=== Source material ===

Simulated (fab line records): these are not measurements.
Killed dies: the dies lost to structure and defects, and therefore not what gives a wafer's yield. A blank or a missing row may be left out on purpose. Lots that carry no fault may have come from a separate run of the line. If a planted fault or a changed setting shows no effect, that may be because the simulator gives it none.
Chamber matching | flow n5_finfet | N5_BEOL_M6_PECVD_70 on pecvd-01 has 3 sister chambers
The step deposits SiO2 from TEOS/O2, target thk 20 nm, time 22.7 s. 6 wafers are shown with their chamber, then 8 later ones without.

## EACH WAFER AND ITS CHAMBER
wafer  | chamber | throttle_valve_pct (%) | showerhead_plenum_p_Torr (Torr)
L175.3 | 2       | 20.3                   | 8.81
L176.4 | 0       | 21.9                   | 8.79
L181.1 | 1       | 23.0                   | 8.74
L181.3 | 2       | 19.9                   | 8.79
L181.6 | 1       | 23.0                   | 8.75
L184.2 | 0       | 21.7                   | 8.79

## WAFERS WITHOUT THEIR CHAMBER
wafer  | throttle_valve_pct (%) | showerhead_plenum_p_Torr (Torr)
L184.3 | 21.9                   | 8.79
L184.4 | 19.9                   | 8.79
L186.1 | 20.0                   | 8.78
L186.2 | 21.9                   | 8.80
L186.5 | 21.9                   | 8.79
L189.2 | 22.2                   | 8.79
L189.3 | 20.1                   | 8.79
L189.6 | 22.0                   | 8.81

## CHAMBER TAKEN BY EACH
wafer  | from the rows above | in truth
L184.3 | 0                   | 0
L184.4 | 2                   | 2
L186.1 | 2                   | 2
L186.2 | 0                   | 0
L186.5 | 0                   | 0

===

__Activity__
Restate the listing word for word, but only from its first line through the line with "L189.2 | 22.2", keeping both end lines.

__Task result__
Simulated (fab line records): these are not measurements.
Killed dies: the dies lost to structure and defects, and therefore not what gives a wafer's yield. A blank or a missing row may be left out on purpose. Lots that carry no fault may have come from a separate run of the line. If a planted fault or a changed setting shows no effect, that may be because the simulator gives it none.
Chamber matching | flow n5_finfet | N5_BEOL_M6_PECVD_70 on pecvd-01 has 3 sister chambers
The step deposits SiO2 from TEOS/O2, target thk 20 nm, time 22.7 s. 6 wafers are shown with their chamber, then 8 later ones without.

## EACH WAFER AND ITS CHAMBER
wafer  | chamber | throttle_valve_pct (%) | showerhead_plenum_p_Torr (Torr)
L175.3 | 2       | 20.3                   | 8.81
L176.4 | 0       | 21.9                   | 8.79
L181.1 | 1       | 23.0                   | 8.74
L181.3 | 2       | 19.9                   | 8.79
L181.6 | 1       | 23.0                   | 8.75
L184.2 | 0       | 21.7                   | 8.79

## WAFERS WITHOUT THEIR CHAMBER
wafer  | throttle_valve_pct (%) | showerhead_plenum_p_Torr (Torr)
L184.3 | 21.9                   | 8.79
L184.4 | 19.9                   | 8.79
L186.1 | 20.0                   | 8.78
L186.2 | 21.9                   | 8.80
L186.5 | 21.9                   | 8.79
L189.2 | 22.2                   | 8.79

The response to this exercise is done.